*** Opening Provided data ***
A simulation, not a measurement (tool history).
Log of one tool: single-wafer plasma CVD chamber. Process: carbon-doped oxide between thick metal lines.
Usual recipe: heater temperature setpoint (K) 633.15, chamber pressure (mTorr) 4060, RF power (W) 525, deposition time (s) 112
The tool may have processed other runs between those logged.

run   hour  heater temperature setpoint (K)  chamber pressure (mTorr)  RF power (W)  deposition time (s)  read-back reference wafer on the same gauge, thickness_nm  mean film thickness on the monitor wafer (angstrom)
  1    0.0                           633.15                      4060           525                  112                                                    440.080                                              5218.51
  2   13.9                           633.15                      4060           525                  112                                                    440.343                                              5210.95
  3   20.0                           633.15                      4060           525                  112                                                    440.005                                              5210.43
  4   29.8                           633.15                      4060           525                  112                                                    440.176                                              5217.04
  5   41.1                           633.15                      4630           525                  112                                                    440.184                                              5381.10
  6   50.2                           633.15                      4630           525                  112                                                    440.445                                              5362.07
*** Closing Provided data ***

Requirement: Please retype all of the data above exactly as written.

Answer area:
A simulation, not a measurement (tool history).
Log of one tool: single-wafer plasma CVD chamber. Process: carbon-doped oxide between thick metal lines.
Usual recipe: heater temperature setpoint (K) 633.15, chamber pressure (mTorr) 4060, RF power (W) 525, deposition time (s) 112
The tool may have processed other runs between those logged.

run   hour  heater temperature setpoint (K)  chamber pressure (mTorr)  RF power (W)  deposition time (s)  read-back reference wafer on the same gauge, thickness_nm  mean film thickness on the monitor wafer (angstrom)
  1    0.0                           633.15                      4060           525                  112                                                    440.080                                              5218.51
  2   13.9                           633.15                      4060           525                  112                                                    440.343                                              5210.95
  3   20.0                           633.15                      4060           525                  112                                                    440.005                                              5210.43
  4   29.8                           633.15                      4060           525                  112                                                    440.176                                              5217.04
  5   41.1                           633.15                      4630           525                  112                                                    440.184                                              5381.10
  6   50.2                           633.15                      4630           525                  112                                                    440.445                                              5362.07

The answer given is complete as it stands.